▸ Required action
Every line of the entries below from the one containing "A struck lot" to the one containing "NHARC_A_BONDPAD_EXPOSE_06: exposes mask", both ends included, must be written out exactly. No other line belongs in the answer.

▸ Entries provided
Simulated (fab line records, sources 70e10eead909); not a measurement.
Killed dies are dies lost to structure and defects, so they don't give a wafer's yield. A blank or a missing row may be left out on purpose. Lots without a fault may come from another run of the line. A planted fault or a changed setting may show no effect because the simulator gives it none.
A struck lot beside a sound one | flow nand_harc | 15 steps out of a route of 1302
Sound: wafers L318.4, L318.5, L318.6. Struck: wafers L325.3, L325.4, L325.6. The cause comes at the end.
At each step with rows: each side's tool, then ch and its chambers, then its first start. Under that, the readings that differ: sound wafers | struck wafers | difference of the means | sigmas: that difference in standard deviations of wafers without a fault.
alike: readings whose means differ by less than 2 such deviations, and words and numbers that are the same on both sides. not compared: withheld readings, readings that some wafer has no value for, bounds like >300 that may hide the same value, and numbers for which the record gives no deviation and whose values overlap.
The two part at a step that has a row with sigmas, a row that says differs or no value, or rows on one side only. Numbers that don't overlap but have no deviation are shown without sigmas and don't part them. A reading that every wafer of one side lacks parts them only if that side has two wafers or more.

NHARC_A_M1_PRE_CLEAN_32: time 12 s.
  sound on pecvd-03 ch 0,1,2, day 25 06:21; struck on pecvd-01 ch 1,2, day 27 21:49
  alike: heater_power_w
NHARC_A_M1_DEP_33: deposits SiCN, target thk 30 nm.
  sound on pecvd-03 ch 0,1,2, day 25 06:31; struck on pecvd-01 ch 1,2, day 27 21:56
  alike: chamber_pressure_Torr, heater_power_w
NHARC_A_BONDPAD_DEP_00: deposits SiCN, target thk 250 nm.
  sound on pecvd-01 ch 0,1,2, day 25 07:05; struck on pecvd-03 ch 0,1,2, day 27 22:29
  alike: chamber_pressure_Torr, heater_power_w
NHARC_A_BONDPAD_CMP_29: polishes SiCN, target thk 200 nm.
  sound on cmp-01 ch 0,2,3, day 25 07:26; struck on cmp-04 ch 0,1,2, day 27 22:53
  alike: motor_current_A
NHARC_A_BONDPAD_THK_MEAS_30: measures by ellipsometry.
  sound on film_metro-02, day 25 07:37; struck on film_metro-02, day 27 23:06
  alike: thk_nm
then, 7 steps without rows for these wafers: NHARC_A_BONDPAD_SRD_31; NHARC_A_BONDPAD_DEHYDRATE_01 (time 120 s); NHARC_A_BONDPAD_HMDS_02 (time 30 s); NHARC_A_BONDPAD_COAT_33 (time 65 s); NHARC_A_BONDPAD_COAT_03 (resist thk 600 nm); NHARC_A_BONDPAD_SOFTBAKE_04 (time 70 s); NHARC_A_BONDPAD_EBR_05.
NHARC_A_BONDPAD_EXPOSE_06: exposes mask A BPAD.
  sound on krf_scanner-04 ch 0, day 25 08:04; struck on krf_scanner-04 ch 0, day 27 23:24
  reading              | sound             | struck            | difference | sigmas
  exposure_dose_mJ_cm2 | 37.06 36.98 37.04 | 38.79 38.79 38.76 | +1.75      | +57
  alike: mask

▸ Your response
A struck lot beside a sound one | flow nand_harc | 15 steps out of a route of 1302
Sound: wafers L318.4, L318.5, L318.6. Struck: wafers L325.3, L325.4, L325.6. The cause comes at the end.
At each step with rows: each side's tool, then ch and its chambers, then its first start. Under that, the readings that differ: sound wafers | struck wafers | difference of the means | sigmas: that difference in standard deviations of wafers without a fault.
alike: readings whose means differ by less than 2 such deviations, and words and numbers that are the same on both sides. not compared: withheld readings, readings that some wafer has no value for, bounds like >300 that may hide the same value, and numbers for which the record gives no deviation and whose values overlap.
The two part at a step that has a row with sigmas, a row that says differs or no value, or rows on one side only. Numbers that don't overlap but have no deviation are shown without sigmas and don't part them. A reading that every wafer of one side lacks parts them only if that side has two wafers or more.

NHARC_A_M1_PRE_CLEAN_32: time 12 s.
  sound on pecvd-03 ch 0,1,2, day 25 06:21; struck on pecvd-01 ch 1,2, day 27 21:49
  alike: heater_power_w
NHARC_A_M1_DEP_33: deposits SiCN, target thk 30 nm.
  sound on pecvd-03 ch 0,1,2, day 25 06:31; struck on pecvd-01 ch 1,2, day 27 21:56
  alike: chamber_pressure_Torr, heater_power_w
NHARC_A_BONDPAD_DEP_00: deposits SiCN, target thk 250 nm.
  sound on pecvd-01 ch 0,1,2, day 25 07:05; struck on pecvd-03 ch 0,1,2, day 27 22:29
  alike: chamber_pressure_Torr, heater_power_w
NHARC_A_BONDPAD_CMP_29: polishes SiCN, target thk 200 nm.
  sound on cmp-01 ch 0,2,3, day 25 07:26; struck on cmp-04 ch 0,1,2, day 27 22:53
  alike: motor_current_A
NHARC_A_BONDPAD_THK_MEAS_30: measures by ellipsometry.
  sound on film_metro-02, day 25 07:37; struck on film_metro-02, day 27 23:06
  alike: thk_nm
then, 7 steps without rows for these wafers: NHARC_A_BONDPAD_SRD_31; NHARC_A_BONDPAD_DEHYDRATE_01 (time 120 s); NHARC_A_BONDPAD_HMDS_02 (time 30 s); NHARC_A_BONDPAD_COAT_33 (time 65 s); NHARC_A_BONDPAD_COAT_03 (resist thk 600 nm); NHARC_A_BONDPAD_SOFTBAKE_04 (time 70 s); NHARC_A_BONDPAD_EBR_05.
NHARC_A_BONDPAD_EXPOSE_06: exposes mask A BPAD.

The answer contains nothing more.